Assigned task:
Go through the entries below from the first line and transcribe each one exactly, ending with the line that contains "One pile of".

Entries supplied:
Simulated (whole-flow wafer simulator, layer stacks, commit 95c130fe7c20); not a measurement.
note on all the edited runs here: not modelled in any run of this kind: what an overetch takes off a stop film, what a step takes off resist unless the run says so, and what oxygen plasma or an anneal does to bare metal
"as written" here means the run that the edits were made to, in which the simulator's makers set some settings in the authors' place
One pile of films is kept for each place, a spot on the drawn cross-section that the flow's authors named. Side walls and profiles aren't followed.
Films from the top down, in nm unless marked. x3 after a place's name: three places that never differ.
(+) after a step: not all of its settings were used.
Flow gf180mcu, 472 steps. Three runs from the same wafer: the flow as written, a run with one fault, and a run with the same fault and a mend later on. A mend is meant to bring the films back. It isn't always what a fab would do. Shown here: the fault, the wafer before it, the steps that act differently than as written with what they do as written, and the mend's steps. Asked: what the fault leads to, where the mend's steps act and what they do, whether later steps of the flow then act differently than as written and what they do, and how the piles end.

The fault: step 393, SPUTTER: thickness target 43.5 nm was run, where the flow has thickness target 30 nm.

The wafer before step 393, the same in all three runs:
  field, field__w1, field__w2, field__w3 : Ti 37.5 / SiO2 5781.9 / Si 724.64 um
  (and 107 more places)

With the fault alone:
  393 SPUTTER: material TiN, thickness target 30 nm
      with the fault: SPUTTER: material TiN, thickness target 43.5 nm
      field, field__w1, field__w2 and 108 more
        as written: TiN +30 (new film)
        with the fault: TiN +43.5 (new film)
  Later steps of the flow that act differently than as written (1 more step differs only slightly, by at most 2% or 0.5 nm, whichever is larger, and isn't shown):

Written response:
Simulated (whole-flow wafer simulator, layer stacks, commit 95c130fe7c20); not a measurement.
note on all the edited runs here: not modelled in any run of this kind: what an overetch takes off a stop film, what a step takes off resist unless the run says so, and what oxygen plasma or an anneal does to bare metal
"as written" here means the run that the edits were made to, in which the simulator's makers set some settings in the authors' place
One pile of films is kept for each place, a spot on the drawn cross-section that the flow's authors named. Side walls and profiles aren't followed.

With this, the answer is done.